*Assignment*: All lines from the first line of the material up to and including the line with "## EACH WAFER AND ITS CHAMBER" must be copied exactly, and no others.

*Data*:
»»
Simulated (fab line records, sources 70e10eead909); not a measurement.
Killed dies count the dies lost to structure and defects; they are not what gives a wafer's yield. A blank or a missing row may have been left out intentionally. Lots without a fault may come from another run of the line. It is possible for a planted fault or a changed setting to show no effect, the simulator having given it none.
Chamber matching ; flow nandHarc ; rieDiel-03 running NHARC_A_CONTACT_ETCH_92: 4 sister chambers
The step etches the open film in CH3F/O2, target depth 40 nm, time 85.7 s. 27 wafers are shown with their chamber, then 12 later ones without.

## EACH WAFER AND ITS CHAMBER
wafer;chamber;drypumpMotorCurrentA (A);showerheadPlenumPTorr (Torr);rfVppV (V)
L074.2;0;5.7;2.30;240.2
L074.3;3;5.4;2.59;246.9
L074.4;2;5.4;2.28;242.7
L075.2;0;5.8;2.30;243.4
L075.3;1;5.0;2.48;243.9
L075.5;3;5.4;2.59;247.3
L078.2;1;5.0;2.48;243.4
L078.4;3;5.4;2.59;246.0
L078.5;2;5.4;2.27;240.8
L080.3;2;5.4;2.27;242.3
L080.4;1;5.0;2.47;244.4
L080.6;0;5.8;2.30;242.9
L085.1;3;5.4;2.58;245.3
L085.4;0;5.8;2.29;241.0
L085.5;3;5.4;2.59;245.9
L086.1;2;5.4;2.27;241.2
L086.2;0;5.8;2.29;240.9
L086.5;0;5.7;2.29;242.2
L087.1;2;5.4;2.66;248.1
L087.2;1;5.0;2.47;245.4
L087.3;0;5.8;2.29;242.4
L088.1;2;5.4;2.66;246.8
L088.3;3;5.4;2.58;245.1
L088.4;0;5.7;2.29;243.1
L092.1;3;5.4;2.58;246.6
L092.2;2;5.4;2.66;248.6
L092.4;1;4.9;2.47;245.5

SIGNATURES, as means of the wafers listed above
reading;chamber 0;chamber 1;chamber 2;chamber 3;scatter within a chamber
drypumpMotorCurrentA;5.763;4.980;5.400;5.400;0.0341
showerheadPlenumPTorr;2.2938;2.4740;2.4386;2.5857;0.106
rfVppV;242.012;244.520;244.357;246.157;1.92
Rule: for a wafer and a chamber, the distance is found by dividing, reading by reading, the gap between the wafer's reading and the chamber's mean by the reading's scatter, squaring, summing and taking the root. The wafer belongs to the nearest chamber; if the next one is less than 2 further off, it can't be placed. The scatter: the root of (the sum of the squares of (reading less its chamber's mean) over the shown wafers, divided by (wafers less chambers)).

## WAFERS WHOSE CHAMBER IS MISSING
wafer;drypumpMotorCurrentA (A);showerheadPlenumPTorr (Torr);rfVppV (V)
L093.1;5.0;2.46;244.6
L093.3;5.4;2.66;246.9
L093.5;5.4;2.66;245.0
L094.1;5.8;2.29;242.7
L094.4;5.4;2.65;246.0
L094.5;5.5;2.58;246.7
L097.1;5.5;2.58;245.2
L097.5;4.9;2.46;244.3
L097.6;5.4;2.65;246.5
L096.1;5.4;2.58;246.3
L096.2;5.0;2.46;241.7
««

*Exercise solution*:
Simulated (fab line records, sources 70e10eead909); not a measurement.
Killed dies count the dies lost to structure and defects; they are not what gives a wafer's yield. A blank or a missing row may have been left out intentionally. Lots without a fault may come from another run of the line. It is possible for a planted fault or a changed setting to show no effect, the simulator having given it none.
Chamber matching ; flow nandHarc ; rieDiel-03 running NHARC_A_CONTACT_ETCH_92: 4 sister chambers
The step etches the open film in CH3F/O2, target depth 40 nm, time 85.7 s. 27 wafers are shown with their chamber, then 12 later ones without.

## EACH WAFER AND ITS CHAMBER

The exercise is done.